───── Extracted data ─────
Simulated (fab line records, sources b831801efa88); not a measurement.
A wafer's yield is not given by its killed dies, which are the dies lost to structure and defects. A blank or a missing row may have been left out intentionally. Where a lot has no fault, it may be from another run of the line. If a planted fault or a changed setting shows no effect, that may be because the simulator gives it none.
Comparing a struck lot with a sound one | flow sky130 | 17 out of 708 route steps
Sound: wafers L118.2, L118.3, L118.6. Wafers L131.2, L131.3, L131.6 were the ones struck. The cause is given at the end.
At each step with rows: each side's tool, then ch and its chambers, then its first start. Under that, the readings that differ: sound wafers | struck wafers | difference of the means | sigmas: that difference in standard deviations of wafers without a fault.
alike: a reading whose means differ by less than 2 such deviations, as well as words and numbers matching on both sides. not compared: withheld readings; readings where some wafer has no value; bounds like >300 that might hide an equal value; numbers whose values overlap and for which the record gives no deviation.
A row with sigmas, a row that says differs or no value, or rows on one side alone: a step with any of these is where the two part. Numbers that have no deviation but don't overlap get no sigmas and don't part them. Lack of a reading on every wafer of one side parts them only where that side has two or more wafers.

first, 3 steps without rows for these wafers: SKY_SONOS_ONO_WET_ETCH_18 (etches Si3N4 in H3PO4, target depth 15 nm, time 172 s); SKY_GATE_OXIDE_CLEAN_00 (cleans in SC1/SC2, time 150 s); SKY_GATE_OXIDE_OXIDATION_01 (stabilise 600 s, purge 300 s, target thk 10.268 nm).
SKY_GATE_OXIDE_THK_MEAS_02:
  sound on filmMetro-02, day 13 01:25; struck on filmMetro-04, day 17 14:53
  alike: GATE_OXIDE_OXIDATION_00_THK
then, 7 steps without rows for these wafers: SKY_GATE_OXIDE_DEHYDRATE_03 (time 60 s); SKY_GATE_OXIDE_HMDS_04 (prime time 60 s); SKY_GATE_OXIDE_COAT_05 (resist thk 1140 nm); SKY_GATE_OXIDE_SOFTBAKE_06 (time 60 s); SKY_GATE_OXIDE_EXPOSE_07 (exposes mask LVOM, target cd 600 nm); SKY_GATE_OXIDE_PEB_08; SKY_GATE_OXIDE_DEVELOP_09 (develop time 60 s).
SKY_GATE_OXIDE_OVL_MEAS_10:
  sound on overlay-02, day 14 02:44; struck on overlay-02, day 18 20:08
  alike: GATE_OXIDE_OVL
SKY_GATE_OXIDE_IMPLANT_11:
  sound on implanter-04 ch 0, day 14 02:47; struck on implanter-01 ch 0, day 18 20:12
─────

- Work order
Above are the records; print exactly the lines from the line with "Comparing a struck" to the line with "At each step", including both, and nothing else.

- Exercise output
Comparing a struck lot with a sound one | flow sky130 | 17 out of 708 route steps
Sound: wafers L118.2, L118.3, L118.6. Wafers L131.2, L131.3, L131.6 were the ones struck. The cause is given at the end.
At each step with rows: each side's tool, then ch and its chambers, then its first start. Under that, the readings that differ: sound wafers | struck wafers | difference of the means | sigmas: that difference in standard deviations of wafers without a fault.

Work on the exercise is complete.